→ RECORDS PROVIDED
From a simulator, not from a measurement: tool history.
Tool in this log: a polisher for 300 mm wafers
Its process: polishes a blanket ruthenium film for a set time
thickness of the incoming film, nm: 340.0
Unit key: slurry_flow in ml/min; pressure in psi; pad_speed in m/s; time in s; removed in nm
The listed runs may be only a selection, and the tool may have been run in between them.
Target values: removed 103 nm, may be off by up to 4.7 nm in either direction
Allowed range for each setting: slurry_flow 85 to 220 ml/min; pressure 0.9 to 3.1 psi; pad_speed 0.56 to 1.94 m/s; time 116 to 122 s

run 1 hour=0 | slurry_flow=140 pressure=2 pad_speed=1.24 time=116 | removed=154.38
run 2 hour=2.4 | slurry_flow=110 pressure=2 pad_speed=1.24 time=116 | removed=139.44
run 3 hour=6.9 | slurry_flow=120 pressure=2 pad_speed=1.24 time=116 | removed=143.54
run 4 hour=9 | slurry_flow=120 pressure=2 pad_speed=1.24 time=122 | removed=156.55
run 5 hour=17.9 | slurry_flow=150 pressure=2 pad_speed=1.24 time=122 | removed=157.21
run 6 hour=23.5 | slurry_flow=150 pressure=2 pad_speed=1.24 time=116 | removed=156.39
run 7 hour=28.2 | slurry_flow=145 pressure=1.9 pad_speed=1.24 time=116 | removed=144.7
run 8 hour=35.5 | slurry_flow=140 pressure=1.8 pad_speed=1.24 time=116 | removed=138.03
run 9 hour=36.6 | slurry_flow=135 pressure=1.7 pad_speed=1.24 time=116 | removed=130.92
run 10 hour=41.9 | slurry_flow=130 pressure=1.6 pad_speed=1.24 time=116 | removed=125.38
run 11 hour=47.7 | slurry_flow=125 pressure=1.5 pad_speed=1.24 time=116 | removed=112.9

→ BRIEF
Write out, exactly and with nothing else, the lines of the listing above from its first line through the line with "run 10 hour=41.9".

→ ANSWER SPACE
From a simulator, not from a measurement: tool history.
Tool in this log: a polisher for 300 mm wafers
Its process: polishes a blanket ruthenium film for a set time
thickness of the incoming film, nm: 340.0
Unit key: slurry_flow in ml/min; pressure in psi; pad_speed in m/s; time in s; removed in nm
The listed runs may be only a selection, and the tool may have been run in between them.
Target values: removed 103 nm, may be off by up to 4.7 nm in either direction
Allowed range for each setting: slurry_flow 85 to 220 ml/min; pressure 0.9 to 3.1 psi; pad_speed 0.56 to 1.94 m/s; time 116 to 122 s

run 1 hour=0 | slurry_flow=140 pressure=2 pad_speed=1.24 time=116 | removed=154.38
run 2 hour=2.4 | slurry_flow=110 pressure=2 pad_speed=1.24 time=116 | removed=139.44
run 3 hour=6.9 | slurry_flow=120 pressure=2 pad_speed=1.24 time=116 | removed=143.54
run 4 hour=9 | slurry_flow=120 pressure=2 pad_speed=1.24 time=122 | removed=156.55
run 5 hour=17.9 | slurry_flow=150 pressure=2 pad_speed=1.24 time=122 | removed=157.21
run 6 hour=23.5 | slurry_flow=150 pressure=2 pad_speed=1.24 time=116 | removed=156.39
run 7 hour=28.2 | slurry_flow=145 pressure=1.9 pad_speed=1.24 time=116 | removed=144.7
run 8 hour=35.5 | slurry_flow=140 pressure=1.8 pad_speed=1.24 time=116 | removed=138.03
run 9 hour=36.6 | slurry_flow=135 pressure=1.7 pad_speed=1.24 time=116 | removed=130.92
run 10 hour=41.9 | slurry_flow=130 pressure=1.6 pad_speed=1.24 time=116 | removed=125.38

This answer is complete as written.